RECORD SET:
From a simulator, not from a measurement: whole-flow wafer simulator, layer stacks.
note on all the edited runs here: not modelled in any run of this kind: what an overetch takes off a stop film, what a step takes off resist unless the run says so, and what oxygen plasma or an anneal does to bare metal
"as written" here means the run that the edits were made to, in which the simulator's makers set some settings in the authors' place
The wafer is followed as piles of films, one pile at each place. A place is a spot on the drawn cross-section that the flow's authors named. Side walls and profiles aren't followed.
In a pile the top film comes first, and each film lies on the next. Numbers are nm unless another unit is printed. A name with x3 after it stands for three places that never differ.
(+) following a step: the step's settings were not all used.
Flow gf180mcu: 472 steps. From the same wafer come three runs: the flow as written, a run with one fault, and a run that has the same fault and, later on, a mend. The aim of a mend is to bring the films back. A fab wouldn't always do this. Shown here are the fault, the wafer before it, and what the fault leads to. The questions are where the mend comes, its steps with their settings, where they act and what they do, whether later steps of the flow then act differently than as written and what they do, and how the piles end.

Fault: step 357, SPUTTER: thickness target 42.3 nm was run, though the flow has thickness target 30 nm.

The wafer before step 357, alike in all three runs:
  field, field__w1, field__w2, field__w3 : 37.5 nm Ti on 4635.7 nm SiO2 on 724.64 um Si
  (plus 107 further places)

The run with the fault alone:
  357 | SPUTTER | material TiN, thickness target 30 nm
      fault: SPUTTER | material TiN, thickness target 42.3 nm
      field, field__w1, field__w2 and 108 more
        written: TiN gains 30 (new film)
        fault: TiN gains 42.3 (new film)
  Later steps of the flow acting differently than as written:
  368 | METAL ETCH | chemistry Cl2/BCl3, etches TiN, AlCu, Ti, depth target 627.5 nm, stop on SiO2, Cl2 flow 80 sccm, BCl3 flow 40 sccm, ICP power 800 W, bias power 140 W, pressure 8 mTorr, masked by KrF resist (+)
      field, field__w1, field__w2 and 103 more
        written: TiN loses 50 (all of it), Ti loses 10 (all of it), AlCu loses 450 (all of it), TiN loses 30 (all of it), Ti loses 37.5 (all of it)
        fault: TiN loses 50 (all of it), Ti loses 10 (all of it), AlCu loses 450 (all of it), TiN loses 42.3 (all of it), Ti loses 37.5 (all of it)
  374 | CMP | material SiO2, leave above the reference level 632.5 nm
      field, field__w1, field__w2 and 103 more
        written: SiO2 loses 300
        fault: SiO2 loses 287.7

WORK ORDER:
The required output is the exact run of lines from the beginning of the records to the line with "Fault: step 357, SPUTTER: thickness", that line included.

RESPONSE BOX:
From a simulator, not from a measurement: whole-flow wafer simulator, layer stacks.
note on all the edited runs here: not modelled in any run of this kind: what an overetch takes off a stop film, what a step takes off resist unless the run says so, and what oxygen plasma or an anneal does to bare metal
"as written" here means the run that the edits were made to, in which the simulator's makers set some settings in the authors' place
The wafer is followed as piles of films, one pile at each place. A place is a spot on the drawn cross-section that the flow's authors named. Side walls and profiles aren't followed.
In a pile the top film comes first, and each film lies on the next. Numbers are nm unless another unit is printed. A name with x3 after it stands for three places that never differ.
(+) following a step: the step's settings were not all used.
Flow gf180mcu: 472 steps. From the same wafer come three runs: the flow as written, a run with one fault, and a run that has the same fault and, later on, a mend. The aim of a mend is to bring the films back. A fab wouldn't always do this. Shown here are the fault, the wafer before it, and what the fault leads to. The questions are where the mend comes, its steps with their settings, where they act and what they do, whether later steps of the flow then act differently than as written and what they do, and how the piles end.

Fault: step 357, SPUTTER: thickness target 42.3 nm was run, though the flow has thickness target 30 nm.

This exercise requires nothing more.